• [Supplied information]
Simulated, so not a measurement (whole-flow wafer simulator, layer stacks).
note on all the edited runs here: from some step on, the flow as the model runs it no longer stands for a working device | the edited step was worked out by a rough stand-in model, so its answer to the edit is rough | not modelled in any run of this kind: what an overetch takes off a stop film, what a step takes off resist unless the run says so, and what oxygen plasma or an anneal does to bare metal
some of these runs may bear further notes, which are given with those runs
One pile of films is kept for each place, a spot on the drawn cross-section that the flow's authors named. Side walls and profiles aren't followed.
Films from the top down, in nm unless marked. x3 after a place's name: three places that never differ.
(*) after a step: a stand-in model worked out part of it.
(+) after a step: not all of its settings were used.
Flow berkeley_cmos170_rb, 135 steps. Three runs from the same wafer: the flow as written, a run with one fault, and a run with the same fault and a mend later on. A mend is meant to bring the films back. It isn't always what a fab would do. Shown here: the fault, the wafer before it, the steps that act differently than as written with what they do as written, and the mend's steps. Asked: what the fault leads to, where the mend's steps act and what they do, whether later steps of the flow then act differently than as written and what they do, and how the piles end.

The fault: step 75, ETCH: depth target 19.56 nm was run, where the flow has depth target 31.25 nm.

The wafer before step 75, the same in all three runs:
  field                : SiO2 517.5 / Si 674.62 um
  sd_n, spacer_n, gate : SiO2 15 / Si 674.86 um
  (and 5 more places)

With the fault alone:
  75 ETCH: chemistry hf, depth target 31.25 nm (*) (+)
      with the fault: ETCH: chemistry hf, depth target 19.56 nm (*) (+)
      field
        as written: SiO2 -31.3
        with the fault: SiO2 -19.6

• [Work instruction] Transcribe the entire listing above precisely.

• [Task output]
Simulated, so not a measurement (whole-flow wafer simulator, layer stacks).
note on all the edited runs here: from some step on, the flow as the model runs it no longer stands for a working device | the edited step was worked out by a rough stand-in model, so its answer to the edit is rough | not modelled in any run of this kind: what an overetch takes off a stop film, what a step takes off resist unless the run says so, and what oxygen plasma or an anneal does to bare metal
some of these runs may bear further notes, which are given with those runs
One pile of films is kept for each place, a spot on the drawn cross-section that the flow's authors named. Side walls and profiles aren't followed.
Films from the top down, in nm unless marked. x3 after a place's name: three places that never differ.
(*) after a step: a stand-in model worked out part of it.
(+) after a step: not all of its settings were used.
Flow berkeley_cmos170_rb, 135 steps. Three runs from the same wafer: the flow as written, a run with one fault, and a run with the same fault and a mend later on. A mend is meant to bring the films back. It isn't always what a fab would do. Shown here: the fault, the wafer before it, the steps that act differently than as written with what they do as written, and the mend's steps. Asked: what the fault leads to, where the mend's steps act and what they do, whether later steps of the flow then act differently than as written and what they do, and how the piles end.

The fault: step 75, ETCH: depth target 19.56 nm was run, where the flow has depth target 31.25 nm.

The wafer before step 75, the same in all three runs:
  field                : SiO2 517.5 / Si 674.62 um
  sd_n, spacer_n, gate : SiO2 15 / Si 674.86 um
  (and 5 more places)

With the fault alone:
  75 ETCH: chemistry hf, depth target 31.25 nm (*) (+)
      with the fault: ETCH: chemistry hf, depth target 19.56 nm (*) (+)
      field
        as written: SiO2 -31.3
        with the fault: SiO2 -19.6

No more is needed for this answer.